• _BRIEF_: Copy exactly the lines of the material below, starting with the first and including the line that holds "At each step".

***** LISTED ENTRIES
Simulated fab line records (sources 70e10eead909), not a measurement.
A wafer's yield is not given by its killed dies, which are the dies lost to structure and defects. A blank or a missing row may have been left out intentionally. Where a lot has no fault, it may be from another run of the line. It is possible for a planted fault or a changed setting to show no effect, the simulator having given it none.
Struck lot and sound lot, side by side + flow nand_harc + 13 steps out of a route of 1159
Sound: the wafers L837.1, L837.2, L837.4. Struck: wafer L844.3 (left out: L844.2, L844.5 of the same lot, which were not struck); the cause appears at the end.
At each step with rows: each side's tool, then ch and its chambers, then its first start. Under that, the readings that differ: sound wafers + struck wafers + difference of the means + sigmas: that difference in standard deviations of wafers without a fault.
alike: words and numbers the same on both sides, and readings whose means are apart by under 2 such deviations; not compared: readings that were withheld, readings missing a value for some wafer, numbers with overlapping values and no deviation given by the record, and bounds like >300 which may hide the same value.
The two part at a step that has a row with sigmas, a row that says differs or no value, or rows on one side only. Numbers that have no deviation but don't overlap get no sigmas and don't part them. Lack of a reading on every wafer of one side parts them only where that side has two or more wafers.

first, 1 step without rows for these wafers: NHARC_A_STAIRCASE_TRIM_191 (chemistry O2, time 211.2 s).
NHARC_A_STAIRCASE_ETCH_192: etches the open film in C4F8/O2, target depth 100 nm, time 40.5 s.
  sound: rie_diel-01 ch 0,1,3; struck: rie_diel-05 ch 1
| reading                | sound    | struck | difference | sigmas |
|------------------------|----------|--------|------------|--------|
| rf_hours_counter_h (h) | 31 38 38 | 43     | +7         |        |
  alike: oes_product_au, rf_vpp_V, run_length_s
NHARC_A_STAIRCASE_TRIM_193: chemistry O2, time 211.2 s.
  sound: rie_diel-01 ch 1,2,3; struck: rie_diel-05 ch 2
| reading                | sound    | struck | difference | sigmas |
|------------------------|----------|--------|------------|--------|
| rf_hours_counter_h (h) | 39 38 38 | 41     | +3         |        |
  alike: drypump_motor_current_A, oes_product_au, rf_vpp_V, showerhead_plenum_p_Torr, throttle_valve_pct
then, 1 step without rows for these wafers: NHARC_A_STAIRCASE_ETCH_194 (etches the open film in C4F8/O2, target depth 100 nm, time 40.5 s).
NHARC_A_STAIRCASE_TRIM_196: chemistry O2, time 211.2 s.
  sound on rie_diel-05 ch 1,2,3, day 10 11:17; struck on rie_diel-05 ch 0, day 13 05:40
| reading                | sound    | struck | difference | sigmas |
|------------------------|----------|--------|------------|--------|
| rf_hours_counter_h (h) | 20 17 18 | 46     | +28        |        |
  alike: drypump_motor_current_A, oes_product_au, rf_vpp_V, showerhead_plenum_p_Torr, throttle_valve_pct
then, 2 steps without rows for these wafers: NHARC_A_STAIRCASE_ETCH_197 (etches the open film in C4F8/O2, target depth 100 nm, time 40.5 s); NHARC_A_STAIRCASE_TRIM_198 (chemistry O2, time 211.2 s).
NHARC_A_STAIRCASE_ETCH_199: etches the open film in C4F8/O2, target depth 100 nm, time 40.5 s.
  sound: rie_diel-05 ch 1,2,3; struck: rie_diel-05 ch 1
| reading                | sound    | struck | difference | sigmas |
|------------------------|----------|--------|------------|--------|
**********

• _EXERCISE RESULT_:
Simulated fab line records (sources 70e10eead909), not a measurement.
A wafer's yield is not given by its killed dies, which are the dies lost to structure and defects. A blank or a missing row may have been left out intentionally. Where a lot has no fault, it may be from another run of the line. It is possible for a planted fault or a changed setting to show no effect, the simulator having given it none.
Struck lot and sound lot, side by side + flow nand_harc + 13 steps out of a route of 1159
Sound: the wafers L837.1, L837.2, L837.4. Struck: wafer L844.3 (left out: L844.2, L844.5 of the same lot, which were not struck); the cause appears at the end.
At each step with rows: each side's tool, then ch and its chambers, then its first start. Under that, the readings that differ: sound wafers + struck wafers + difference of the means + sigmas: that difference in standard deviations of wafers without a fault.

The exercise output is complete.